» Work task: Every line of the records below from the line with "the authors' place" up to and including the line with "2 CVD: material" must be reproduced exactly, and no line outside that range.

» Data for review:
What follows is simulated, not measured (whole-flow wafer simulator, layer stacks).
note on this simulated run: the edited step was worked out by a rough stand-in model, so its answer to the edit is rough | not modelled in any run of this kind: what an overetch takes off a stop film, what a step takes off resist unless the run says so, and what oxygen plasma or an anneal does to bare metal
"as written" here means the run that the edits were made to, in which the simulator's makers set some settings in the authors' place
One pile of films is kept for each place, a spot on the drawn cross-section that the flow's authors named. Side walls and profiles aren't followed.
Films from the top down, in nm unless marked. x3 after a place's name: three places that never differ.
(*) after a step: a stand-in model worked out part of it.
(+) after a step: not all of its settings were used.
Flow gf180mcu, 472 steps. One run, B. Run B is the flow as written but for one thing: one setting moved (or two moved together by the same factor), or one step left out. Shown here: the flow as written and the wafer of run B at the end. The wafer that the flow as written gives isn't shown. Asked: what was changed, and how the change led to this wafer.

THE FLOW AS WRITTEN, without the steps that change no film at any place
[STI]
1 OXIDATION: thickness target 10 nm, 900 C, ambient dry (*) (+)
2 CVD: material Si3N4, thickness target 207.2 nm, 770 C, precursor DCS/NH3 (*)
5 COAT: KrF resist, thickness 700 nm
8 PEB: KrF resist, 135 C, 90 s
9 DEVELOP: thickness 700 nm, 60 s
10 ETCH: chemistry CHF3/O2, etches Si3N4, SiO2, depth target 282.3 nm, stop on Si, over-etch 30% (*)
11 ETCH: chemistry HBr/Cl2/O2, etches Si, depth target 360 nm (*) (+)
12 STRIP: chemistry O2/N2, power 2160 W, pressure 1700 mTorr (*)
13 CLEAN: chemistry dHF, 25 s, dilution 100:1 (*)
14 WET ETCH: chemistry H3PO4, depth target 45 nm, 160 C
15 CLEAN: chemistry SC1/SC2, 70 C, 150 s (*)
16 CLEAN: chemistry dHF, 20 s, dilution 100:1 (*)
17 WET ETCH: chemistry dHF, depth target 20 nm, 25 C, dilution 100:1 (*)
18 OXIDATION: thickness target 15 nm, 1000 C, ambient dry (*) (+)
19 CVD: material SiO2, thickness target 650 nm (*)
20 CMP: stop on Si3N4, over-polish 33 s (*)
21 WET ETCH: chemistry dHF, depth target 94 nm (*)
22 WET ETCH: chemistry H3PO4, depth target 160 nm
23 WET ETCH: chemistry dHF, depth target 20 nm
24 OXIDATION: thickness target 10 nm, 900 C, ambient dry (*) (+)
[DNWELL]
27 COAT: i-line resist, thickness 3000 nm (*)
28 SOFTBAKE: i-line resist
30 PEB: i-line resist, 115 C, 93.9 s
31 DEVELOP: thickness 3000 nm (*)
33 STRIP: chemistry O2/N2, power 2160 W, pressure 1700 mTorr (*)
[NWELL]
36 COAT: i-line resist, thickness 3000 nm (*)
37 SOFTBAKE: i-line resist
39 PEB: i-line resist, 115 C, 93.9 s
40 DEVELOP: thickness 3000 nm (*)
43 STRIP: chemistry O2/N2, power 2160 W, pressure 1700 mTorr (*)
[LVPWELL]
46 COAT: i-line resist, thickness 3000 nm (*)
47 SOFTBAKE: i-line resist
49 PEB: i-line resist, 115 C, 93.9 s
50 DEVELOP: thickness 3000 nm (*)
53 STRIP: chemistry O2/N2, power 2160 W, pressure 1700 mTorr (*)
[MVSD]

» Your response:
"as written" here means the run that the edits were made to, in which the simulator's makers set some settings in the authors' place
One pile of films is kept for each place, a spot on the drawn cross-section that the flow's authors named. Side walls and profiles aren't followed.
Films from the top down, in nm unless marked. x3 after a place's name: three places that never differ.
(*) after a step: a stand-in model worked out part of it.
(+) after a step: not all of its settings were used.
Flow gf180mcu, 472 steps. One run, B. Run B is the flow as written but for one thing: one setting moved (or two moved together by the same factor), or one step left out. Shown here: the flow as written and the wafer of run B at the end. The wafer that the flow as written gives isn't shown. Asked: what was changed, and how the change led to this wafer.

THE FLOW AS WRITTEN, without the steps that change no film at any place
[STI]
1 OXIDATION: thickness target 10 nm, 900 C, ambient dry (*) (+)
2 CVD: material Si3N4, thickness target 207.2 nm, 770 C, precursor DCS/NH3 (*)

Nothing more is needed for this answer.